_ENTRIES SUPPLIED_
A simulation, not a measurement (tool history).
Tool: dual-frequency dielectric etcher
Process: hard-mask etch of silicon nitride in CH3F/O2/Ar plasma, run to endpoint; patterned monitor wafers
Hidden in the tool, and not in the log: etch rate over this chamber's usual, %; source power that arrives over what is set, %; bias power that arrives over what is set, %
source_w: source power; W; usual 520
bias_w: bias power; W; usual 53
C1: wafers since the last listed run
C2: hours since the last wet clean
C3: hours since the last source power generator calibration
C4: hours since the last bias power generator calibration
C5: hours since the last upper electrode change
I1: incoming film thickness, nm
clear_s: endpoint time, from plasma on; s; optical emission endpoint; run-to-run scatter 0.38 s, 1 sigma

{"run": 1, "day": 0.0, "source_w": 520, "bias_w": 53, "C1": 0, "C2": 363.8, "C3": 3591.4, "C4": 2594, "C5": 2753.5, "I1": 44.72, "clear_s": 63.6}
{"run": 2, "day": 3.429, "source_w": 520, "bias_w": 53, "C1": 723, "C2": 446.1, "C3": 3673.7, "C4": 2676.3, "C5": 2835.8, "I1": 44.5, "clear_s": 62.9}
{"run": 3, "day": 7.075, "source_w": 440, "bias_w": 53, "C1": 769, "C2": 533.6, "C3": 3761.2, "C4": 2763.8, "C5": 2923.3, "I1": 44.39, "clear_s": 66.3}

_REQUIREMENT_
From the beginning of the listing above down to the line with "I1: incoming film thickness, nm", every line should be restated exactly.

_RESULT_
A simulation, not a measurement (tool history).
Tool: dual-frequency dielectric etcher
Process: hard-mask etch of silicon nitride in CH3F/O2/Ar plasma, run to endpoint; patterned monitor wafers
Hidden in the tool, and not in the log: etch rate over this chamber's usual, %; source power that arrives over what is set, %; bias power that arrives over what is set, %
source_w: source power; W; usual 520
bias_w: bias power; W; usual 53
C1: wafers since the last listed run
C2: hours since the last wet clean
C3: hours since the last source power generator calibration
C4: hours since the last bias power generator calibration
C5: hours since the last upper electrode change
I1: incoming film thickness, nm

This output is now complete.